## [Input data]
%%
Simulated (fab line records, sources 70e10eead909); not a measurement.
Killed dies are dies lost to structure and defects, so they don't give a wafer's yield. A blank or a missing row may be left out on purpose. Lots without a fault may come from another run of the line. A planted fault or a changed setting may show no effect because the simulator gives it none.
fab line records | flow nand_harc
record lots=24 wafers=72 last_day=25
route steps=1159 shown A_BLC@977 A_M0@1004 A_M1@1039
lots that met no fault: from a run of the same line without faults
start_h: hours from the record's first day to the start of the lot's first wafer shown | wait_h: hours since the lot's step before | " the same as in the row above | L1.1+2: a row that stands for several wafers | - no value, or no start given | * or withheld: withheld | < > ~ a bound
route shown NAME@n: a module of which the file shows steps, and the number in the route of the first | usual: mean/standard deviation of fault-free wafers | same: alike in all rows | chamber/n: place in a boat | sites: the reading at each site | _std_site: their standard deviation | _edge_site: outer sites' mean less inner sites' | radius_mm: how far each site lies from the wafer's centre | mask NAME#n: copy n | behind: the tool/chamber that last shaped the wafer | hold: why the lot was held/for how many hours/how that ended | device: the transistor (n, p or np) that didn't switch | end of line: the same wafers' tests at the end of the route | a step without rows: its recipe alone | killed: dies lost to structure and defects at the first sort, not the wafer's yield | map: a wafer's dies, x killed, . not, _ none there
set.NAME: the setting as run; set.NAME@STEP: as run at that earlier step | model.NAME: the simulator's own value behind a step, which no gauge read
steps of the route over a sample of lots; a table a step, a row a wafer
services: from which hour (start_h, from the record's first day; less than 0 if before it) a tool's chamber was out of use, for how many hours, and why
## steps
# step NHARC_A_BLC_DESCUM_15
%%

## [Action item]
Word for word, give back the data shown above.

## [Task answer]
Simulated (fab line records, sources 70e10eead909); not a measurement.
Killed dies are dies lost to structure and defects, so they don't give a wafer's yield. A blank or a missing row may be left out on purpose. Lots without a fault may come from another run of the line. A planted fault or a changed setting may show no effect because the simulator gives it none.
fab line records | flow nand_harc
record lots=24 wafers=72 last_day=25
route steps=1159 shown A_BLC@977 A_M0@1004 A_M1@1039
lots that met no fault: from a run of the same line without faults
start_h: hours from the record's first day to the start of the lot's first wafer shown | wait_h: hours since the lot's step before | " the same as in the row above | L1.1+2: a row that stands for several wafers | - no value, or no start given | * or withheld: withheld | < > ~ a bound
route shown NAME@n: a module of which the file shows steps, and the number in the route of the first | usual: mean/standard deviation of fault-free wafers | same: alike in all rows | chamber/n: place in a boat | sites: the reading at each site | _std_site: their standard deviation | _edge_site: outer sites' mean less inner sites' | radius_mm: how far each site lies from the wafer's centre | mask NAME#n: copy n | behind: the tool/chamber that last shaped the wafer | hold: why the lot was held/for how many hours/how that ended | device: the transistor (n, p or np) that didn't switch | end of line: the same wafers' tests at the end of the route | a step without rows: its recipe alone | killed: dies lost to structure and defects at the first sort, not the wafer's yield | map: a wafer's dies, x killed, . not, _ none there
set.NAME: the setting as run; set.NAME@STEP: as run at that earlier step | model.NAME: the simulator's own value behind a step, which no gauge read
steps of the route over a sample of lots; a table a step, a row a wafer
services: from which hour (start_h, from the record's first day; less than 0 if before it) a tool's chamber was out of use, for how many hours, and why
## steps
# step NHARC_A_BLC_DESCUM_15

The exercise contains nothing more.